◆ EXERCISE
Every line in the listing below from the one with "FROM THE SPLIT" through the one with "- N5_SDB_DESCUM_16: chemistry O2, time 7.9 s" is to be reproduced exactly, both ends included; leave out the rest.

◆ EXTRACTED RECORDS
- - - -
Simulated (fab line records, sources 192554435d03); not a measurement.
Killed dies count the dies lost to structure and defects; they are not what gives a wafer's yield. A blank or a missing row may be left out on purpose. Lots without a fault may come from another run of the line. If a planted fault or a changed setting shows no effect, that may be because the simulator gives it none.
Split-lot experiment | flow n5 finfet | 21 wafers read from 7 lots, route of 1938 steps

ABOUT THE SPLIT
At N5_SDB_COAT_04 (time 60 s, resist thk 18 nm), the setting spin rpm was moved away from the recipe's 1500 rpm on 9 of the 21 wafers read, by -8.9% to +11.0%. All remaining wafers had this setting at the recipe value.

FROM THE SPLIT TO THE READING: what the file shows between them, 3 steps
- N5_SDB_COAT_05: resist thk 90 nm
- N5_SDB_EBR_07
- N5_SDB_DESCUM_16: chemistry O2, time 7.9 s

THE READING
- - - -

◆ RESPONSE
FROM THE SPLIT TO THE READING: what the file shows between them, 3 steps
- N5_SDB_COAT_05: resist thk 90 nm
- N5_SDB_EBR_07
- N5_SDB_DESCUM_16: chemistry O2, time 7.9 s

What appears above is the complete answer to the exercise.